*** Block opens ***

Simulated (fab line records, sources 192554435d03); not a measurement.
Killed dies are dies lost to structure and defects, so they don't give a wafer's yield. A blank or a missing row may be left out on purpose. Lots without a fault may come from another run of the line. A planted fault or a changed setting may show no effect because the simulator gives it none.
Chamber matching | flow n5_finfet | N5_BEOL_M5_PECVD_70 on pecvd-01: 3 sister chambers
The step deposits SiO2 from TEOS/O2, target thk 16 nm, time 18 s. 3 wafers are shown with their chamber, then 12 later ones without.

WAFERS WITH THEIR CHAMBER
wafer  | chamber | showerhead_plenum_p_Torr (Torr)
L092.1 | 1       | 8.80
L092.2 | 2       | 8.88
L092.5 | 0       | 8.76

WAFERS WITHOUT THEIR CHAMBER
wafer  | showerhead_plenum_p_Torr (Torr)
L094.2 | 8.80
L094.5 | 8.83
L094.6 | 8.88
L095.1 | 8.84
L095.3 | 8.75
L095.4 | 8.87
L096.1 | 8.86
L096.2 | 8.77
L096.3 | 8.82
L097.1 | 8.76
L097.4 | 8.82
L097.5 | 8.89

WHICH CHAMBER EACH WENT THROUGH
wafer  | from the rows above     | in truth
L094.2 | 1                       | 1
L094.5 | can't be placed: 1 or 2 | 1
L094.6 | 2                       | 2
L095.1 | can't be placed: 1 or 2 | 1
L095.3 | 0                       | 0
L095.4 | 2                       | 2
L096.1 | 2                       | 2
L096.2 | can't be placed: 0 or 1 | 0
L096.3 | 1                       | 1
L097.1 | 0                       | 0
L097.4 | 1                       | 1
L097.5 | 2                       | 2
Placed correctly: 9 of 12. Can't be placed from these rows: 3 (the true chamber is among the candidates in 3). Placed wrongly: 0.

*** Block closes ***

REQUIREMENT - When you reach the line that contains "WAFERS WITH THEIR CHAMBER", stop; output it and every line before it from the start of the data, exactly as written.

TASK ANSWER -
Simulated (fab line records, sources 192554435d03); not a measurement.
Killed dies are dies lost to structure and defects, so they don't give a wafer's yield. A blank or a missing row may be left out on purpose. Lots without a fault may come from another run of the line. A planted fault or a changed setting may show no effect because the simulator gives it none.
Chamber matching | flow n5_finfet | N5_BEOL_M5_PECVD_70 on pecvd-01: 3 sister chambers
The step deposits SiO2 from TEOS/O2, target thk 16 nm, time 18 s. 3 wafers are shown with their chamber, then 12 later ones without.

WAFERS WITH THEIR CHAMBER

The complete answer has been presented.